Set down each entry from the block beneath, exactly as written.

### GIVEN ENTRIES

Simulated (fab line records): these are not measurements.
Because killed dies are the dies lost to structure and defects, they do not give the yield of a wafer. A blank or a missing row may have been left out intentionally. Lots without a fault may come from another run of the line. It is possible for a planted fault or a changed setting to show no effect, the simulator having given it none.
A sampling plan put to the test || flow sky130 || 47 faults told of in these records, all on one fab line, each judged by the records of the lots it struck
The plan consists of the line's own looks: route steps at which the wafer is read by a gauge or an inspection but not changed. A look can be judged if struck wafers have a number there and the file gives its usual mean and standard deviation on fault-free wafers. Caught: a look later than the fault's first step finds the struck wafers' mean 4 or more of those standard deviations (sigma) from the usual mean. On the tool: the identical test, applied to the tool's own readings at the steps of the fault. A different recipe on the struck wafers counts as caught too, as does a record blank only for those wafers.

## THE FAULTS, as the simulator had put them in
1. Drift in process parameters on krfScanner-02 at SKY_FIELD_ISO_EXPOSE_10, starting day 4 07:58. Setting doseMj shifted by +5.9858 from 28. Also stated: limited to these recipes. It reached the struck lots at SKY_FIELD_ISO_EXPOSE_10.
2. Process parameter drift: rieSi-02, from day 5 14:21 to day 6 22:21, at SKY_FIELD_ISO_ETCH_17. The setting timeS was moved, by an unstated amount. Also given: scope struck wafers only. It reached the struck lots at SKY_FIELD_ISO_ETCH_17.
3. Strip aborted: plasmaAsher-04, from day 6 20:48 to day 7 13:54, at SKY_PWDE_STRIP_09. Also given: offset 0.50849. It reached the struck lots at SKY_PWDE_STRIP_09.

######

▶ _PROBLEM SOLUTION_:
Simulated (fab line records): these are not measurements.
Because killed dies are the dies lost to structure and defects, they do not give the yield of a wafer. A blank or a missing row may have been left out intentionally. Lots without a fault may come from another run of the line. It is possible for a planted fault or a changed setting to show no effect, the simulator having given it none.
A sampling plan put to the test || flow sky130 || 47 faults told of in these records, all on one fab line, each judged by the records of the lots it struck
The plan consists of the line's own looks: route steps at which the wafer is read by a gauge or an inspection but not changed. A look can be judged if struck wafers have a number there and the file gives its usual mean and standard deviation on fault-free wafers. Caught: a look later than the fault's first step finds the struck wafers' mean 4 or more of those standard deviations (sigma) from the usual mean. On the tool: the identical test, applied to the tool's own readings at the steps of the fault. A different recipe on the struck wafers counts as caught too, as does a record blank only for those wafers.

## THE FAULTS, as the simulator had put them in
1. Drift in process parameters on krfScanner-02 at SKY_FIELD_ISO_EXPOSE_10, starting day 4 07:58. Setting doseMj shifted by +5.9858 from 28. Also stated: limited to these recipes. It reached the struck lots at SKY_FIELD_ISO_EXPOSE_10.
2. Process parameter drift: rieSi-02, from day 5 14:21 to day 6 22:21, at SKY_FIELD_ISO_ETCH_17. The setting timeS was moved, by an unstated amount. Also given: scope struck wafers only. It reached the struck lots at SKY_FIELD_ISO_ETCH_17.
3. Strip aborted: plasmaAsher-04, from day 6 20:48 to day 7 13:54, at SKY_PWDE_STRIP_09. Also given: offset 0.50849. It reached the struck lots at SKY_PWDE_STRIP_09.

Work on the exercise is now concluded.